(Beginning of Data to examine)
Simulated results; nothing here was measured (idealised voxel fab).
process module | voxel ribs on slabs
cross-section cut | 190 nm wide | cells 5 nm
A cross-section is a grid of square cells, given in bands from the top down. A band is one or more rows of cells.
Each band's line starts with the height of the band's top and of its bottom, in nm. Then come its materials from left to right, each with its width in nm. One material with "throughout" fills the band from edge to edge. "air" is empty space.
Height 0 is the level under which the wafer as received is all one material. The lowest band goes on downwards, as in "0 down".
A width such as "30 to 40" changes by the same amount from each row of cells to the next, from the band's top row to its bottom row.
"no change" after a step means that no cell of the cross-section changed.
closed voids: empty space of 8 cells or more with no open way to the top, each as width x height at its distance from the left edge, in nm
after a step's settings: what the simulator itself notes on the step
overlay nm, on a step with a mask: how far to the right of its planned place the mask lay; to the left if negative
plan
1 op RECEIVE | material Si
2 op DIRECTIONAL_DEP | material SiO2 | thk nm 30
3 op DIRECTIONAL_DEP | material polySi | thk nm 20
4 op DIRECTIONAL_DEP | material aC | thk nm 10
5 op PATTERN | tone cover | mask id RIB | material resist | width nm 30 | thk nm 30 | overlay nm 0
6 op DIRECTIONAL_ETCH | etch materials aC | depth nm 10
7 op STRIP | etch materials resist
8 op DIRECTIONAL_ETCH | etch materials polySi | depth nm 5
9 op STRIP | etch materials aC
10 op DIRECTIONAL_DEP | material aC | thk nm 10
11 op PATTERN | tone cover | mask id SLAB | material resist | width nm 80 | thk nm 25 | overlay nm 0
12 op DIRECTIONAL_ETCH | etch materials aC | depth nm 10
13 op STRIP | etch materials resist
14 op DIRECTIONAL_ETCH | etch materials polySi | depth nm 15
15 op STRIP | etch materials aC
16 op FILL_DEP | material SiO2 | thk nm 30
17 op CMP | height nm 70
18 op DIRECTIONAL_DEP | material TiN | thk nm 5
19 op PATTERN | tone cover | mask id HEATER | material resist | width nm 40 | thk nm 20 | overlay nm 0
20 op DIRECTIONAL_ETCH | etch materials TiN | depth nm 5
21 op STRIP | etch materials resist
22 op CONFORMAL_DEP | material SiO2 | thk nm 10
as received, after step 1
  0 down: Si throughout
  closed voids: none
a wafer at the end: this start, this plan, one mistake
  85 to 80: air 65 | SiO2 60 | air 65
(End of Data to examine)

*Exercise*. The stopping point is the line containing "5 op PATTERN". Reproduce exactly every line of the material from the first through that one.

*Task result*.
Simulated results; nothing here was measured (idealised voxel fab).
process module | voxel ribs on slabs
cross-section cut | 190 nm wide | cells 5 nm
A cross-section is a grid of square cells, given in bands from the top down. A band is one or more rows of cells.
Each band's line starts with the height of the band's top and of its bottom, in nm. Then come its materials from left to right, each with its width in nm. One material with "throughout" fills the band from edge to edge. "air" is empty space.
Height 0 is the level under which the wafer as received is all one material. The lowest band goes on downwards, as in "0 down".
A width such as "30 to 40" changes by the same amount from each row of cells to the next, from the band's top row to its bottom row.
"no change" after a step means that no cell of the cross-section changed.
closed voids: empty space of 8 cells or more with no open way to the top, each as width x height at its distance from the left edge, in nm
after a step's settings: what the simulator itself notes on the step
overlay nm, on a step with a mask: how far to the right of its planned place the mask lay; to the left if negative
plan
1 op RECEIVE | material Si
2 op DIRECTIONAL_DEP | material SiO2 | thk nm 30
3 op DIRECTIONAL_DEP | material polySi | thk nm 20
4 op DIRECTIONAL_DEP | material aC | thk nm 10
5 op PATTERN | tone cover | mask id RIB | material resist | width nm 30 | thk nm 30 | overlay nm 0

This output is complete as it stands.